> WORK REQUEST: Scan the records beneath this line for the line holding "-- quartz window cleaned" and the line holding "Some steps in", then transcribe exactly those two and all lines between.

> DATA EXTRACTS:
*** Begin section ***
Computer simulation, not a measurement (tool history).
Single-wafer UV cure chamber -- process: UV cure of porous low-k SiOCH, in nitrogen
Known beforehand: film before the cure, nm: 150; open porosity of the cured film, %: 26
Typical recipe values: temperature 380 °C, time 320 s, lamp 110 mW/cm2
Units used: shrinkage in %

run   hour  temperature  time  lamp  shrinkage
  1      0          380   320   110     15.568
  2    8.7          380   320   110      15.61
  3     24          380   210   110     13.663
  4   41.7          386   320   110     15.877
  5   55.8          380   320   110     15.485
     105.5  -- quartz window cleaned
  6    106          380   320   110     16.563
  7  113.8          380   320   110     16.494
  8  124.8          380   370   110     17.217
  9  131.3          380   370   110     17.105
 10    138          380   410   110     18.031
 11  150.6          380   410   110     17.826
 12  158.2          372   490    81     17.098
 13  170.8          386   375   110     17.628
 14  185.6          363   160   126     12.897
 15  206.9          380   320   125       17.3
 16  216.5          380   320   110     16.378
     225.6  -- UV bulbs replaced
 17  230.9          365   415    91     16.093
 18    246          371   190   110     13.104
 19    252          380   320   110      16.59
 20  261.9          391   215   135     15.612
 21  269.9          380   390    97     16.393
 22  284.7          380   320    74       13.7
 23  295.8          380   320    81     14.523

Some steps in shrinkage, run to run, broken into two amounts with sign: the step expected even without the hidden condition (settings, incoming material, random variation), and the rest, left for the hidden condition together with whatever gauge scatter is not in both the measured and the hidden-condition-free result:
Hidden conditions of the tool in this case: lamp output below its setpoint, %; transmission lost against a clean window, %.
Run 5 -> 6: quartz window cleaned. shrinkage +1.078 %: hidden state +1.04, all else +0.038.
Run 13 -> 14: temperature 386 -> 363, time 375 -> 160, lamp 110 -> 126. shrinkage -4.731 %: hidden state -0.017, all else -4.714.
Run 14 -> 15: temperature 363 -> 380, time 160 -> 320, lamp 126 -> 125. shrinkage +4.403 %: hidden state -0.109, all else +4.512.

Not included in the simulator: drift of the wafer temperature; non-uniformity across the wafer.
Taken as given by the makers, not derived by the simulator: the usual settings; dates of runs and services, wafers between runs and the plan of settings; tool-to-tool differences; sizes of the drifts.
*** End section ***

> EXPECTED ANSWER:
     105.5  -- quartz window cleaned
  6    106          380   320   110     16.563
  7  113.8          380   320   110     16.494
  8  124.8          380   370   110     17.217
  9  131.3          380   370   110     17.105
 10    138          380   410   110     18.031
 11  150.6          380   410   110     17.826
 12  158.2          372   490    81     17.098
 13  170.8          386   375   110     17.628
 14  185.6          363   160   126     12.897
 15  206.9          380   320   125       17.3
 16  216.5          380   320   110     16.378
     225.6  -- UV bulbs replaced
 17  230.9          365   415    91     16.093
 18    246          371   190   110     13.104
 19    252          380   320   110      16.59
 20  261.9          391   215   135     15.612
 21  269.9          380   390    97     16.393
 22  284.7          380   320    74       13.7
 23  295.8          380   320    81     14.523

Some steps in shrinkage, run to run, broken into two amounts with sign: the step expected even without the hidden condition (settings, incoming material, random variation), and the rest, left for the hidden condition together with whatever gauge scatter is not in both the measured and the hidden-condition-free result:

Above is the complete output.